Entries supplied:
-------------------------

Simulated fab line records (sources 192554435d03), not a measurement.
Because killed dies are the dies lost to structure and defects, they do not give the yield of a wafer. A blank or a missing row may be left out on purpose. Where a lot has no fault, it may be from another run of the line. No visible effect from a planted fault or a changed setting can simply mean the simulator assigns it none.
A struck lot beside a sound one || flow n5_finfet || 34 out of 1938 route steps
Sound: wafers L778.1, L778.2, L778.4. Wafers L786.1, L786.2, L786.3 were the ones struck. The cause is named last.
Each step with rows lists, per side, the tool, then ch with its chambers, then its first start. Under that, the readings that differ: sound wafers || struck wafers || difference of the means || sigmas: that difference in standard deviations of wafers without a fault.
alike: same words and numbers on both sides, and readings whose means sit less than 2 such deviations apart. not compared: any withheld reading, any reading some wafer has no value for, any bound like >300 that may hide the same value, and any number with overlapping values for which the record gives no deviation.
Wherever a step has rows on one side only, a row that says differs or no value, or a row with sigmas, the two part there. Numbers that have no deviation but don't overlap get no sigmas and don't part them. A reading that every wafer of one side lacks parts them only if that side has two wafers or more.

-------------------------

Work instruction: Only the lines from the first line of the records through the line with "alike: same words" should be reproduced, exactly and with nothing added.

Exercise answer:
Simulated fab line records (sources 192554435d03), not a measurement.
Because killed dies are the dies lost to structure and defects, they do not give the yield of a wafer. A blank or a missing row may be left out on purpose. Where a lot has no fault, it may be from another run of the line. No visible effect from a planted fault or a changed setting can simply mean the simulator assigns it none.
A struck lot beside a sound one || flow n5_finfet || 34 out of 1938 route steps
Sound: wafers L778.1, L778.2, L778.4. Wafers L786.1, L786.2, L786.3 were the ones struck. The cause is named last.
Each step with rows lists, per side, the tool, then ch with its chambers, then its first start. Under that, the readings that differ: sound wafers || struck wafers || difference of the means || sigmas: that difference in standard deviations of wafers without a fault.
alike: same words and numbers on both sides, and readings whose means sit less than 2 such deviations apart. not compared: any withheld reading, any reading some wafer has no value for, any bound like >300 that may hide the same value, and any number with overlapping values for which the record gives no deviation.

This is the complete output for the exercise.